-- Assigned task --
Only one stretch of the data below is wanted: the lines starting at the one with "step 6, PECVD" and ending at the one with "step 20, THK MEAS", both included, given again exactly.

-- Stored data --
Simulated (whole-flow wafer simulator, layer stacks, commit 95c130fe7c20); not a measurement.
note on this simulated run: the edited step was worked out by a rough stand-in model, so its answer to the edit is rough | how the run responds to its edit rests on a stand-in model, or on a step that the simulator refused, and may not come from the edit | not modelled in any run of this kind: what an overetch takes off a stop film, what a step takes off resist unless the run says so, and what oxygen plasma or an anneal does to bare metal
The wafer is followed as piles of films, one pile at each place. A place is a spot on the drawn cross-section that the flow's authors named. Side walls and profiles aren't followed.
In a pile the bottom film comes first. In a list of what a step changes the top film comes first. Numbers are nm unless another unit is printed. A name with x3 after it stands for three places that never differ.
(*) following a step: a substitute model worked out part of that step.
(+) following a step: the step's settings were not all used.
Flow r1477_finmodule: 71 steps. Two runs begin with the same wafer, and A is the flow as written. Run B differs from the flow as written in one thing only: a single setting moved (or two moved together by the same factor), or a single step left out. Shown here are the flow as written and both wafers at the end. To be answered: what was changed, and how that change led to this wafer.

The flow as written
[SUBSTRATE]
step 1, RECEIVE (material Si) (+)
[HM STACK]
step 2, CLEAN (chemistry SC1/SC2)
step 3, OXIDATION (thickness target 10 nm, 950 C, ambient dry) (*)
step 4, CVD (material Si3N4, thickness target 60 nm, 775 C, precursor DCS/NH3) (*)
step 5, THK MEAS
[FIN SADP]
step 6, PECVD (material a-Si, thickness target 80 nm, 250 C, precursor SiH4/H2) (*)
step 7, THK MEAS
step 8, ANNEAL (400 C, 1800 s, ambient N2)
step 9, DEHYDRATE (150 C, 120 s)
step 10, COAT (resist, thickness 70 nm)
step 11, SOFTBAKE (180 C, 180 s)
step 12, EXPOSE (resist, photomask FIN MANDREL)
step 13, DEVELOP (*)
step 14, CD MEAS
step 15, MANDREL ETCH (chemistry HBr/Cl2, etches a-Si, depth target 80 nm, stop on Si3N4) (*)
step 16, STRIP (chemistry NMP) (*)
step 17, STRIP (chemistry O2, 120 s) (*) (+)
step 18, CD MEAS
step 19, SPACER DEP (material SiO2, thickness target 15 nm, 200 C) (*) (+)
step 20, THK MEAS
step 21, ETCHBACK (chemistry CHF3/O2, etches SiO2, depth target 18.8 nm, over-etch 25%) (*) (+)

-- Task response --
step 6, PECVD (material a-Si, thickness target 80 nm, 250 C, precursor SiH4/H2) (*)
step 7, THK MEAS
step 8, ANNEAL (400 C, 1800 s, ambient N2)
step 9, DEHYDRATE (150 C, 120 s)
step 10, COAT (resist, thickness 70 nm)
step 11, SOFTBAKE (180 C, 180 s)
step 12, EXPOSE (resist, photomask FIN MANDREL)
step 13, DEVELOP (*)
step 14, CD MEAS
step 15, MANDREL ETCH (chemistry HBr/Cl2, etches a-Si, depth target 80 nm, stop on Si3N4) (*)
step 16, STRIP (chemistry NMP) (*)
step 17, STRIP (chemistry O2, 120 s) (*) (+)
step 18, CD MEAS
step 19, SPACER DEP (material SiO2, thickness target 15 nm, 200 C) (*) (+)
step 20, THK MEAS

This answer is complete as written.